ASSIGNMENT
The expected answer holds every line from the first line of the data below through the line containing "lot=L797; first seen", exactly as written, and no other line.

(ENTRIES SHOWN begins)
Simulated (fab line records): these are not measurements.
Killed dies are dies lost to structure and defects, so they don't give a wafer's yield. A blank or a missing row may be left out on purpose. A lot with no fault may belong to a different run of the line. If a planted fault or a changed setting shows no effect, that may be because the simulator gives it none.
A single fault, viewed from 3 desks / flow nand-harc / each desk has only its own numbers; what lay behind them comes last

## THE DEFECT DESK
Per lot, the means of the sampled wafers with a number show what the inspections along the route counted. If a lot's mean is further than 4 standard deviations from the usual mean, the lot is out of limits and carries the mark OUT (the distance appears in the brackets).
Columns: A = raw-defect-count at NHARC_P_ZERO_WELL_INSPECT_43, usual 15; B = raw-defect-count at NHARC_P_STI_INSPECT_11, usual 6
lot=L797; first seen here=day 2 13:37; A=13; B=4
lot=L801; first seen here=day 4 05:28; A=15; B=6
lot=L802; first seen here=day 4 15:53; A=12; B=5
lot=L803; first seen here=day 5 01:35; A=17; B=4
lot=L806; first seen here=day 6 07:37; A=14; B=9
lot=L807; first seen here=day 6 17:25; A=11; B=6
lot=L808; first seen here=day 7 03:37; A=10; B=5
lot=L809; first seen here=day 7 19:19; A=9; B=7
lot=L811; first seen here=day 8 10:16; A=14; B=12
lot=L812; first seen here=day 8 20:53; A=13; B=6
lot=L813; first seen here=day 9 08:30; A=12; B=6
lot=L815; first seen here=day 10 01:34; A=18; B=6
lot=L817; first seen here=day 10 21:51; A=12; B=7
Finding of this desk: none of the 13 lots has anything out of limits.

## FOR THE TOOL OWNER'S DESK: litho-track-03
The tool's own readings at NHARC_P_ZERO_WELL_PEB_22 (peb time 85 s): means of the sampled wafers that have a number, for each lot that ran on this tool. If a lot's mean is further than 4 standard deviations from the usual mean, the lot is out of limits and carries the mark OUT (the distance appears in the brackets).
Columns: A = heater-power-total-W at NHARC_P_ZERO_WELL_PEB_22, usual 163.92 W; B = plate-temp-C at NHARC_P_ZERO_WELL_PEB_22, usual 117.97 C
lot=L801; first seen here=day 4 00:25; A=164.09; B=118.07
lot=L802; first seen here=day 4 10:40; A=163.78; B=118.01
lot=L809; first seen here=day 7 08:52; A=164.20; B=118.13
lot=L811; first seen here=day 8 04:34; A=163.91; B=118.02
(ENTRIES SHOWN ends)

EXPECTED ANSWER
Simulated (fab line records): these are not measurements.
Killed dies are dies lost to structure and defects, so they don't give a wafer's yield. A blank or a missing row may be left out on purpose. A lot with no fault may belong to a different run of the line. If a planted fault or a changed setting shows no effect, that may be because the simulator gives it none.
A single fault, viewed from 3 desks / flow nand-harc / each desk has only its own numbers; what lay behind them comes last

## THE DEFECT DESK
Per lot, the means of the sampled wafers with a number show what the inspections along the route counted. If a lot's mean is further than 4 standard deviations from the usual mean, the lot is out of limits and carries the mark OUT (the distance appears in the brackets).
Columns: A = raw-defect-count at NHARC_P_ZERO_WELL_INSPECT_43, usual 15; B = raw-defect-count at NHARC_P_STI_INSPECT_11, usual 6
lot=L797; first seen here=day 2 13:37; A=13; B=4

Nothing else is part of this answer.